▸ **Requirement**: Only some lines are wanted. Transcribe, exactly, the lines below from the line with "Size (nm) |" up to and including the line with "bottom | 567 |".

───── Given information

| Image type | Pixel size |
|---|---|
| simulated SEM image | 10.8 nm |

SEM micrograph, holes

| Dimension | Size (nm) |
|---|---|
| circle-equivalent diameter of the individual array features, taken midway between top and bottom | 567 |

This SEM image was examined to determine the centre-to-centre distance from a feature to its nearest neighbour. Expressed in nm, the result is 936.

──────────

▸ **Exercise result**:
| Dimension | Size (nm) |
|---|---|
| circle-equivalent diameter of the individual array features, taken midway between top and bottom | 567 |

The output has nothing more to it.